## [Raw data]
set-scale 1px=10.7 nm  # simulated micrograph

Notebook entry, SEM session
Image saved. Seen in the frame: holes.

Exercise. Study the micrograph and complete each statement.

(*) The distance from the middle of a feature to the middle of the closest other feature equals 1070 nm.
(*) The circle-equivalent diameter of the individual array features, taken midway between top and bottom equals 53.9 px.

## [Work task]
For this task, write out exactly the lines of the entries above, starting at the line with "Notebook entry, SEM session" and ending at the line with "(*) The distance", both included, and no others.

## [Task output]
Notebook entry, SEM session
Image saved. Seen in the frame: holes.

Exercise. Study the micrograph and complete each statement.

(*) The distance from the middle of a feature to the middle of the closest other feature equals 1070 nm.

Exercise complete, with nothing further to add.